++++++++

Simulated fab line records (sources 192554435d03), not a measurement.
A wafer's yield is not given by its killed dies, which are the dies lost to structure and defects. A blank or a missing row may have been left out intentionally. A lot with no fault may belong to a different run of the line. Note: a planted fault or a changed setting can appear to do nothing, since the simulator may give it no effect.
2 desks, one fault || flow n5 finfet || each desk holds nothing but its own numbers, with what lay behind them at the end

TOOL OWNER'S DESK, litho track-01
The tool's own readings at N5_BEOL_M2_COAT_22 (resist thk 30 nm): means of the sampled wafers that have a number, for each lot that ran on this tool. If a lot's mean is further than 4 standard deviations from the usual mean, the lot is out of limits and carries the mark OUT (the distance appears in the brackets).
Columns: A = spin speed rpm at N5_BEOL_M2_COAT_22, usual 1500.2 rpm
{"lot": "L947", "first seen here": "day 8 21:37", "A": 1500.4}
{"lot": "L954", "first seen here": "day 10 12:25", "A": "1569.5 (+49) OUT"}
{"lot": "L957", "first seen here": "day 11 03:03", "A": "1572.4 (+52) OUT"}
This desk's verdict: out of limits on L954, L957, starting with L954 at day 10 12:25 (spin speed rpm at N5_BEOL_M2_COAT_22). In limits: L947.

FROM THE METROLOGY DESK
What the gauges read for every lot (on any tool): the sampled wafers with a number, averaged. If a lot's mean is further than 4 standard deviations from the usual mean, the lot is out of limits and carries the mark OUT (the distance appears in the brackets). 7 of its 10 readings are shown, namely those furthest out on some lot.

++++++++

**Work item**
Only the lines above from the line containing "TOOL OWNER'S DESK, litho track-01" through the line containing "FROM THE METROLOGY DESK" should be retyped, exactly and with both ends included.

**Written response**
TOOL OWNER'S DESK, litho track-01
The tool's own readings at N5_BEOL_M2_COAT_22 (resist thk 30 nm): means of the sampled wafers that have a number, for each lot that ran on this tool. If a lot's mean is further than 4 standard deviations from the usual mean, the lot is out of limits and carries the mark OUT (the distance appears in the brackets).
Columns: A = spin speed rpm at N5_BEOL_M2_COAT_22, usual 1500.2 rpm
{"lot": "L947", "first seen here": "day 8 21:37", "A": 1500.4}
{"lot": "L954", "first seen here": "day 10 12:25", "A": "1569.5 (+49) OUT"}
{"lot": "L957", "first seen here": "day 11 03:03", "A": "1572.4 (+52) OUT"}
This desk's verdict: out of limits on L954, L957, starting with L954 at day 10 12:25 (spin speed rpm at N5_BEOL_M2_COAT_22). In limits: L947.

FROM THE METROLOGY DESK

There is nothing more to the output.